§ ACTION ITEM: The answer should match the records character for character.

[[ RECORDED INFORMATION, beginning ]]
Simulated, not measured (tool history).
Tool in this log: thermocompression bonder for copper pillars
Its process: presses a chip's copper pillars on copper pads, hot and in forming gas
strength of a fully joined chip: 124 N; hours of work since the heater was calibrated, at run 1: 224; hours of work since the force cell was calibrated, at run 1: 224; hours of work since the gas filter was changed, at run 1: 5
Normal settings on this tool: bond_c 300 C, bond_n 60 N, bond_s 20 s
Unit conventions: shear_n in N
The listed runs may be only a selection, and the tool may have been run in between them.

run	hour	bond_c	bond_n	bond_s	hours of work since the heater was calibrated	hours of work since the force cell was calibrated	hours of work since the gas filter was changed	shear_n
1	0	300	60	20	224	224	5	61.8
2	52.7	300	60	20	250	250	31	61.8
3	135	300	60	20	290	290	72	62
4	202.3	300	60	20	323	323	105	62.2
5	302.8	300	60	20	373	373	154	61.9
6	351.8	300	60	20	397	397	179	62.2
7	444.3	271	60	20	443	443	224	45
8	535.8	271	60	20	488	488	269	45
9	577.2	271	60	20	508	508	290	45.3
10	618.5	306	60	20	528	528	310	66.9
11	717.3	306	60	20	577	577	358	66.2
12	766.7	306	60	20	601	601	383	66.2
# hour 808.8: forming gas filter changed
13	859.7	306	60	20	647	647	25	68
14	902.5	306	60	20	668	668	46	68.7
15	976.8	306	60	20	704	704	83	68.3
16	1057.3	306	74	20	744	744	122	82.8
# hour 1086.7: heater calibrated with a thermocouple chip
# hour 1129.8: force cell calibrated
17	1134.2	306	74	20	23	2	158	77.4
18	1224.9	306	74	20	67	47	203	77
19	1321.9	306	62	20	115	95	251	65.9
[[ RECORDED INFORMATION, end ]]

§ WRITTEN REPLY:
Simulated, not measured (tool history).
Tool in this log: thermocompression bonder for copper pillars
Its process: presses a chip's copper pillars on copper pads, hot and in forming gas
strength of a fully joined chip: 124 N; hours of work since the heater was calibrated, at run 1: 224; hours of work since the force cell was calibrated, at run 1: 224; hours of work since the gas filter was changed, at run 1: 5
Normal settings on this tool: bond_c 300 C, bond_n 60 N, bond_s 20 s
Unit conventions: shear_n in N
The listed runs may be only a selection, and the tool may have been run in between them.

run	hour	bond_c	bond_n	bond_s	hours of work since the heater was calibrated	hours of work since the force cell was calibrated	hours of work since the gas filter was changed	shear_n
1	0	300	60	20	224	224	5	61.8
2	52.7	300	60	20	250	250	31	61.8
3	135	300	60	20	290	290	72	62
4	202.3	300	60	20	323	323	105	62.2
5	302.8	300	60	20	373	373	154	61.9
6	351.8	300	60	20	397	397	179	62.2
7	444.3	271	60	20	443	443	224	45
8	535.8	271	60	20	488	488	269	45
9	577.2	271	60	20	508	508	290	45.3
10	618.5	306	60	20	528	528	310	66.9
11	717.3	306	60	20	577	577	358	66.2
12	766.7	306	60	20	601	601	383	66.2
# hour 808.8: forming gas filter changed
13	859.7	306	60	20	647	647	25	68
14	902.5	306	60	20	668	668	46	68.7
15	976.8	306	60	20	704	704	83	68.3
16	1057.3	306	74	20	744	744	122	82.8
# hour 1086.7: heater calibrated with a thermocouple chip
# hour 1129.8: force cell calibrated
17	1134.2	306	74	20	23	2	158	77.4
18	1224.9	306	74	20	67	47	203	77
19	1321.9	306	62	20	115	95	251	65.9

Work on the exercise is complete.